##### RECORDED INFORMATION #####

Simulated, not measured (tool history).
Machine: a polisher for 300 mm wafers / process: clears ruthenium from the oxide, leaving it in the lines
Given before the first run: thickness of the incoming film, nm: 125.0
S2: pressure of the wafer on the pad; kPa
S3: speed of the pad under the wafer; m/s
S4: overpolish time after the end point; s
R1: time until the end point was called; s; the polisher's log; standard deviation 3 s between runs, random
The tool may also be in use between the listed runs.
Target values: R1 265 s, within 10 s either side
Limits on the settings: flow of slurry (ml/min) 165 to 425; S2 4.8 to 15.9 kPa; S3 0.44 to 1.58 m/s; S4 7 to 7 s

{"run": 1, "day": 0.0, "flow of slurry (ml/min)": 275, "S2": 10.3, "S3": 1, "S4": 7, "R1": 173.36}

#####

WORK ITEM: Restate the material above exactly, leaving nothing out.

RESPONSE BOX:
Simulated, not measured (tool history).
Machine: a polisher for 300 mm wafers / process: clears ruthenium from the oxide, leaving it in the lines
Given before the first run: thickness of the incoming film, nm: 125.0
S2: pressure of the wafer on the pad; kPa
S3: speed of the pad under the wafer; m/s
S4: overpolish time after the end point; s
R1: time until the end point was called; s; the polisher's log; standard deviation 3 s between runs, random
The tool may also be in use between the listed runs.
Target values: R1 265 s, within 10 s either side
Limits on the settings: flow of slurry (ml/min) 165 to 425; S2 4.8 to 15.9 kPa; S3 0.44 to 1.58 m/s; S4 7 to 7 s

{"run": 1, "day": 0.0, "flow of slurry (ml/min)": 275, "S2": 10.3, "S3": 1, "S4": 7, "R1": 173.36}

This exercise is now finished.